..............................

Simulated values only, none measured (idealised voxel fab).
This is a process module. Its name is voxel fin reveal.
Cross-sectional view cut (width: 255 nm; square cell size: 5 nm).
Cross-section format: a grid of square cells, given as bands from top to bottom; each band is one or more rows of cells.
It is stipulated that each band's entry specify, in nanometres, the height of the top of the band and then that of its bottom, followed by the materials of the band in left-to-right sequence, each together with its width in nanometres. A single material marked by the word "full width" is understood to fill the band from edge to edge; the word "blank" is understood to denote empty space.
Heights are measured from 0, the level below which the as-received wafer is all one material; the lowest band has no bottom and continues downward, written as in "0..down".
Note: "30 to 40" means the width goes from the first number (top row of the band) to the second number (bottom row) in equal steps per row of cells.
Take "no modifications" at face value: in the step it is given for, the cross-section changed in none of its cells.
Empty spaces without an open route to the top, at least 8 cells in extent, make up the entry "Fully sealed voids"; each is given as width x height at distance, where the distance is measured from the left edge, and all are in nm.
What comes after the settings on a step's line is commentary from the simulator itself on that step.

..............................

Type the whole listing again, unaltered.

Simulated values only, none measured (idealised voxel fab).
This is a process module. Its name is voxel fin reveal.
Cross-sectional view cut (width: 255 nm; square cell size: 5 nm).
Cross-section format: a grid of square cells, given as bands from top to bottom; each band is one or more rows of cells.
It is stipulated that each band's entry specify, in nanometres, the height of the top of the band and then that of its bottom, followed by the materials of the band in left-to-right sequence, each together with its width in nanometres. A single material marked by the word "full width" is understood to fill the band from edge to edge; the word "blank" is understood to denote empty space.
Heights are measured from 0, the level below which the as-received wafer is all one material; the lowest band has no bottom and continues downward, written as in "0..down".
Note: "30 to 40" means the width goes from the first number (top row of the band) to the second number (bottom row) in equal steps per row of cells.
Take "no modifications" at face value: in the step it is given for, the cross-section changed in none of its cells.
Empty spaces without an open route to the top, at least 8 cells in extent, make up the entry "Fully sealed voids"; each is given as width x height at distance, where the distance is measured from the left edge, and all are in nm.
What comes after the settings on a step's line is commentary from the simulator itself on that step.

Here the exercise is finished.